* _Assignment_: Repeat the data exactly, so that every line matches the original.

(Record excerpts begins)

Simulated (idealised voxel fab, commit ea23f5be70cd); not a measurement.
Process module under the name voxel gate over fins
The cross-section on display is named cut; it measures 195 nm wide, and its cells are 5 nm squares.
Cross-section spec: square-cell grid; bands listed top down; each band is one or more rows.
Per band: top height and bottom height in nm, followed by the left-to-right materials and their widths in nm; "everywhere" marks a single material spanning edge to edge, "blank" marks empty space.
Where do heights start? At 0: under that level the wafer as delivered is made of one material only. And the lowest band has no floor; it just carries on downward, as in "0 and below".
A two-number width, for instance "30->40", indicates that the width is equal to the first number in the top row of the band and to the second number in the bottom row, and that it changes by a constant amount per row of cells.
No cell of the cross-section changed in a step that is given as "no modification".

(Record excerpts ends)

* _Answer area_:
Simulated (idealised voxel fab, commit ea23f5be70cd); not a measurement.
Process module under the name voxel gate over fins
The cross-section on display is named cut; it measures 195 nm wide, and its cells are 5 nm squares.
Cross-section spec: square-cell grid; bands listed top down; each band is one or more rows.
Per band: top height and bottom height in nm, followed by the left-to-right materials and their widths in nm; "everywhere" marks a single material spanning edge to edge, "blank" marks empty space.
Where do heights start? At 0: under that level the wafer as delivered is made of one material only. And the lowest band has no floor; it just carries on downward, as in "0 and below".
A two-number width, for instance "30->40", indicates that the width is equal to the first number in the top row of the band and to the second number in the bottom row, and that it changes by a constant amount per row of cells.
No cell of the cross-section changed in a step that is given as "no modification".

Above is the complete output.